Excerpted data »
☆ ☆ ☆ ☆

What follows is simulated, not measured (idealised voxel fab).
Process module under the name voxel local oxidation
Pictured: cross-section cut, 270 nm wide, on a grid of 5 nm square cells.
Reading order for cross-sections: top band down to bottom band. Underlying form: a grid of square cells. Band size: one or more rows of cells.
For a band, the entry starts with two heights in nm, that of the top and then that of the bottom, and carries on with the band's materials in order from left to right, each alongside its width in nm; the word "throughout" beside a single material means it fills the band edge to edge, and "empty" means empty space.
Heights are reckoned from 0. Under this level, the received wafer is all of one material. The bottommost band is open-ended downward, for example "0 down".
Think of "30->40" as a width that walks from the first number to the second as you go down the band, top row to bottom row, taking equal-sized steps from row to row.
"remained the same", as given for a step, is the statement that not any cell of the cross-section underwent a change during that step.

☆ ☆ ☆ ☆

Work order » Copy each record above so that no word or mark differs.

Your solution »
What follows is simulated, not measured (idealised voxel fab).
Process module under the name voxel local oxidation
Pictured: cross-section cut, 270 nm wide, on a grid of 5 nm square cells.
Reading order for cross-sections: top band down to bottom band. Underlying form: a grid of square cells. Band size: one or more rows of cells.
For a band, the entry starts with two heights in nm, that of the top and then that of the bottom, and carries on with the band's materials in order from left to right, each alongside its width in nm; the word "throughout" beside a single material means it fills the band edge to edge, and "empty" means empty space.
Heights are reckoned from 0. Under this level, the received wafer is all of one material. The bottommost band is open-ended downward, for example "0 down".
Think of "30->40" as a width that walks from the first number to the second as you go down the band, top row to bottom row, taking equal-sized steps from row to row.
"remained the same", as given for a step, is the statement that not any cell of the cross-section underwent a change during that step.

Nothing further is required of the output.